---------- Given records

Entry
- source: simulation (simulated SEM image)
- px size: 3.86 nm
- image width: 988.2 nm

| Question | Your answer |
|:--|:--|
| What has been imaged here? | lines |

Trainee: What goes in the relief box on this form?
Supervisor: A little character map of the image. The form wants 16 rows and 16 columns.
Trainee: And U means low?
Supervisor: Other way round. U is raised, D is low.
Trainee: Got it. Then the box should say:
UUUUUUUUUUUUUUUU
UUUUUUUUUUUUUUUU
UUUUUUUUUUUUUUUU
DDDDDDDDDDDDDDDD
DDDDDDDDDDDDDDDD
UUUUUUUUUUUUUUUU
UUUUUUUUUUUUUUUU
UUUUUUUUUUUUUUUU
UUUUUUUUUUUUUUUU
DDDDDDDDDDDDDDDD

--------------------

**Activity:**
A full, exact copy of the entries is required. Return it.

**Reply:**
Entry
- source: simulation (simulated SEM image)
- px size: 3.86 nm
- image width: 988.2 nm

| Question | Your answer |
|:--|:--|
| What has been imaged here? | lines |

Trainee: What goes in the relief box on this form?
Supervisor: A little character map of the image. The form wants 16 rows and 16 columns.
Trainee: And U means low?
Supervisor: Other way round. U is raised, D is low.
Trainee: Got it. Then the box should say:
UUUUUUUUUUUUUUUU
UUUUUUUUUUUUUUUU
UUUUUUUUUUUUUUUU
DDDDDDDDDDDDDDDD
DDDDDDDDDDDDDDDD
UUUUUUUUUUUUUUUU
UUUUUUUUUUUUUUUU
UUUUUUUUUUUUUUUU
UUUUUUUUUUUUUUUU
DDDDDDDDDDDDDDDD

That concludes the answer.